_Task item_:
Every entry needs to be written out again exactly.

———

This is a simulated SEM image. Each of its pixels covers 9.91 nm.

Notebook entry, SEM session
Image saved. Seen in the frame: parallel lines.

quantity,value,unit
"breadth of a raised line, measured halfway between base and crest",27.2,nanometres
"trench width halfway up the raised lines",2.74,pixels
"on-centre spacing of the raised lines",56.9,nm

———

_Problem solution_:
This is a simulated SEM image. Each of its pixels covers 9.91 nm.

Notebook entry, SEM session
Image saved. Seen in the frame: parallel lines.

quantity,value,unit
"breadth of a raised line, measured halfway between base and crest",27.2,nanometres
"trench width halfway up the raised lines",2.74,pixels
"on-centre spacing of the raised lines",56.9,nm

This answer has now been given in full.